:: Action item ::
Copy out the data line by line exactly, from its start to the line bearing "FROM THE METROLOGY DESK", inclusive.

##### Extracted data #####

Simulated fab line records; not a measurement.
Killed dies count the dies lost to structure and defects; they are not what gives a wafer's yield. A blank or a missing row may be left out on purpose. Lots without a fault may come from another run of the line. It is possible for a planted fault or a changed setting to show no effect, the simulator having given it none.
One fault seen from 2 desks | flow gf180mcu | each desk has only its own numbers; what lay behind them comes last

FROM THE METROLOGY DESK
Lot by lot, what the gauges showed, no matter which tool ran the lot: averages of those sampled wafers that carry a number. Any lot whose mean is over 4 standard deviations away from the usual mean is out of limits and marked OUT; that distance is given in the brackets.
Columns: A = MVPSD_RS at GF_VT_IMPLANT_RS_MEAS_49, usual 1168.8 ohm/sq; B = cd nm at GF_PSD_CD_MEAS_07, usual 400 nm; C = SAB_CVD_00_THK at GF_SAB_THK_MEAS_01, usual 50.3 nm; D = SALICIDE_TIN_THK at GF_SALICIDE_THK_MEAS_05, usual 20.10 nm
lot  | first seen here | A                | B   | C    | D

#####

:: Solution ::
Simulated fab line records; not a measurement.
Killed dies count the dies lost to structure and defects; they are not what gives a wafer's yield. A blank or a missing row may be left out on purpose. Lots without a fault may come from another run of the line. It is possible for a planted fault or a changed setting to show no effect, the simulator having given it none.
One fault seen from 2 desks | flow gf180mcu | each desk has only its own numbers; what lay behind them comes last

FROM THE METROLOGY DESK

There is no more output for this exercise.